(EXERCISE)
Copy each line below exactly.

(DATA EXTRACTS)
--------------------------------------------------
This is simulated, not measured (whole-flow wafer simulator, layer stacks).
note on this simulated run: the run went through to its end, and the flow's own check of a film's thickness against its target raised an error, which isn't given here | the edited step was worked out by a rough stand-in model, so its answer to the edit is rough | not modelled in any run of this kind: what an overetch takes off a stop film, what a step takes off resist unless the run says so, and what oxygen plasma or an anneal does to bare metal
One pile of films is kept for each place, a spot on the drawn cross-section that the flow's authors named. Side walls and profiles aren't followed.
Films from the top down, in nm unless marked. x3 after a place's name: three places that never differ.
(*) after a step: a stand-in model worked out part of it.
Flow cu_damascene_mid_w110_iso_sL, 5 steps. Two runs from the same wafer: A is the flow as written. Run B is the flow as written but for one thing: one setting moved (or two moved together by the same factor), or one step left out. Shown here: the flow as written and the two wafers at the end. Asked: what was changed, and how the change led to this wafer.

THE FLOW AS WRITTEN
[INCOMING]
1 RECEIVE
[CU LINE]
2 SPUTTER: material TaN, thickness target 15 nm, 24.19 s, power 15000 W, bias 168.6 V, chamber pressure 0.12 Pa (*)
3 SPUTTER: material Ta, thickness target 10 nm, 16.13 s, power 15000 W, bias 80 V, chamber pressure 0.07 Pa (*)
--------------------------------------------------

(EXERCISE ANSWER)
This is simulated, not measured (whole-flow wafer simulator, layer stacks).
note on this simulated run: the run went through to its end, and the flow's own check of a film's thickness against its target raised an error, which isn't given here | the edited step was worked out by a rough stand-in model, so its answer to the edit is rough | not modelled in any run of this kind: what an overetch takes off a stop film, what a step takes off resist unless the run says so, and what oxygen plasma or an anneal does to bare metal
One pile of films is kept for each place, a spot on the drawn cross-section that the flow's authors named. Side walls and profiles aren't followed.
Films from the top down, in nm unless marked. x3 after a place's name: three places that never differ.
(*) after a step: a stand-in model worked out part of it.
Flow cu_damascene_mid_w110_iso_sL, 5 steps. Two runs from the same wafer: A is the flow as written. Run B is the flow as written but for one thing: one setting moved (or two moved together by the same factor), or one step left out. Shown here: the flow as written and the two wafers at the end. Asked: what was changed, and how the change led to this wafer.

THE FLOW AS WRITTEN
[INCOMING]
1 RECEIVE
[CU LINE]
2 SPUTTER: material TaN, thickness target 15 nm, 24.19 s, power 15000 W, bias 168.6 V, chamber pressure 0.12 Pa (*)
3 SPUTTER: material Ta, thickness target 10 nm, 16.13 s, power 15000 W, bias 80 V, chamber pressure 0.07 Pa (*)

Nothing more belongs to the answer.